Using the listing below, print exactly everything from the line with "Split variable: width" down to the line with "width nm 45;", both included, and nothing more.

==== Input data

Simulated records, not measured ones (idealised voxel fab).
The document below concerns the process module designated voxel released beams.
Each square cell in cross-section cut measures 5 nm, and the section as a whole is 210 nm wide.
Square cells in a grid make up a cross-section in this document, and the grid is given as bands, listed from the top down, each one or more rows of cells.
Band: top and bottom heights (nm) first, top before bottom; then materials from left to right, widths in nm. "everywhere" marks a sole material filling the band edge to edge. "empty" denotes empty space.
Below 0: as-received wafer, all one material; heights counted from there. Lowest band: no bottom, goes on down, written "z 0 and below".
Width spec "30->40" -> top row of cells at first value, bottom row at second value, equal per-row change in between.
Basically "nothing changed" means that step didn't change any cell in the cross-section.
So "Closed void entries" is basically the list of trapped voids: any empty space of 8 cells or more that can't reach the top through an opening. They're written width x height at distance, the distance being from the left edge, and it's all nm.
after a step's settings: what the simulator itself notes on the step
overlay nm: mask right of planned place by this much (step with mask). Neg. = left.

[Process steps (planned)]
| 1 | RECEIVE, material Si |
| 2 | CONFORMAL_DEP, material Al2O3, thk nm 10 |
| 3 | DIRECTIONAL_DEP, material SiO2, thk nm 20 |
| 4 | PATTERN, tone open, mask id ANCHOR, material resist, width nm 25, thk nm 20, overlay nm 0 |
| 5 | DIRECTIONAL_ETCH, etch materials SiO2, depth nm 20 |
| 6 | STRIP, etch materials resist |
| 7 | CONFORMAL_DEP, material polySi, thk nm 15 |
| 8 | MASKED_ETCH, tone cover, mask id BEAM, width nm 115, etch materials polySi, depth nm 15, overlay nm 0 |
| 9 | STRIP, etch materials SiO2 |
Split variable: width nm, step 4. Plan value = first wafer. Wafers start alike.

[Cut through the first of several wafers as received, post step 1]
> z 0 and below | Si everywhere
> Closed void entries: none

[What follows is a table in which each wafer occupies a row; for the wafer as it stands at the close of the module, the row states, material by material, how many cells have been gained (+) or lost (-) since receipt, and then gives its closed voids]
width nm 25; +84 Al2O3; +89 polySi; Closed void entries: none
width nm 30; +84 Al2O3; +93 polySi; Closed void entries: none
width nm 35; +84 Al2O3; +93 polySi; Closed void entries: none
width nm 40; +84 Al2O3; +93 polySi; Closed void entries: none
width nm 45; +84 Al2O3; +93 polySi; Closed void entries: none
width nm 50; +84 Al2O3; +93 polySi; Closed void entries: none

========

* [Exercise response]
Split variable: width nm, step 4. Plan value = first wafer. Wafers start alike.

[Cut through the first of several wafers as received, post step 1]
> z 0 and below | Si everywhere
> Closed void entries: none

[What follows is a table in which each wafer occupies a row; for the wafer as it stands at the close of the module, the row states, material by material, how many cells have been gained (+) or lost (-) since receipt, and then gives its closed voids]
width nm 25; +84 Al2O3; +89 polySi; Closed void entries: none
width nm 30; +84 Al2O3; +93 polySi; Closed void entries: none
width nm 35; +84 Al2O3; +93 polySi; Closed void entries: none
width nm 40; +84 Al2O3; +93 polySi; Closed void entries: none
width nm 45; +84 Al2O3; +93 polySi; Closed void entries: none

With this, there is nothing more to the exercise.